#### [WORK INSTRUCTION]
In the listing below, the answer starts at the line that has "C2: wafers since" and stops after the line that has "R1: sheet resistance"; please repeat that part exactly and nothing more.

#### [LISTED ENTRIES]
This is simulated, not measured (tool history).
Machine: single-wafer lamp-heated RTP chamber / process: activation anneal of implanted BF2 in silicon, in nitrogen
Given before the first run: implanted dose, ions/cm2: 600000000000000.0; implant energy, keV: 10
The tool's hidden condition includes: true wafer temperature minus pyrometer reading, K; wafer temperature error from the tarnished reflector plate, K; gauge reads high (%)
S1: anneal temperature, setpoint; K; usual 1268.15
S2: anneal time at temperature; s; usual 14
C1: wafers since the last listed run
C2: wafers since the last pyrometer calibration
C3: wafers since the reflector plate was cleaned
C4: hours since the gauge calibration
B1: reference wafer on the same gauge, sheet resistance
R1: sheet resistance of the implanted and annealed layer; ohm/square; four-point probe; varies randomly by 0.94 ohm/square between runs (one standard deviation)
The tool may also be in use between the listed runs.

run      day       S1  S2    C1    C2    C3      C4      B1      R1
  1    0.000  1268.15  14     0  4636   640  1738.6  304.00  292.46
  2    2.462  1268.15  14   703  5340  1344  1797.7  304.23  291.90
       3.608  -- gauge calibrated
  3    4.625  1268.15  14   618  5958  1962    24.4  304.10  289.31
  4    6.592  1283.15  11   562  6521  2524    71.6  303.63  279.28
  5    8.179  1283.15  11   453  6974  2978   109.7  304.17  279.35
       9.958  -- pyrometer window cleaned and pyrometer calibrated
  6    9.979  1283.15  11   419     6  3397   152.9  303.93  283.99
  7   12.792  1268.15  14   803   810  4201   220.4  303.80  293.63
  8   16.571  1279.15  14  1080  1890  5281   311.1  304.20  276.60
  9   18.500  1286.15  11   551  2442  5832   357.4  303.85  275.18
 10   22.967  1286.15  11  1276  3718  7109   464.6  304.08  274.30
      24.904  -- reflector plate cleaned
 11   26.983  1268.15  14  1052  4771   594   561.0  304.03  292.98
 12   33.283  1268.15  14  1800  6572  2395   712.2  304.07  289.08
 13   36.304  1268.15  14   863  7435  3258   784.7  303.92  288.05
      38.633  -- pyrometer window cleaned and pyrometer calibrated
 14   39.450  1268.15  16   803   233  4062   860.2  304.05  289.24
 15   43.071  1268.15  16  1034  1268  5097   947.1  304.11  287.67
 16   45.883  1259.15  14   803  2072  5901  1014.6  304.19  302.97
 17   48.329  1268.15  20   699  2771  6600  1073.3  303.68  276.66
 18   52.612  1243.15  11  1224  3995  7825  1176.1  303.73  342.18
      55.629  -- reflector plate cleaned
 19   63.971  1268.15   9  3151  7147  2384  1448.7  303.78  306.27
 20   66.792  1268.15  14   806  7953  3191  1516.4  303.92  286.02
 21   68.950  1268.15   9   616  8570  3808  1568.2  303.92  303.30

#### [SOLUTION]
C2: wafers since the last pyrometer calibration
C3: wafers since the reflector plate was cleaned
C4: hours since the gauge calibration
B1: reference wafer on the same gauge, sheet resistance
R1: sheet resistance of the implanted and annealed layer; ohm/square; four-point probe; varies randomly by 0.94 ohm/square between runs (one standard deviation)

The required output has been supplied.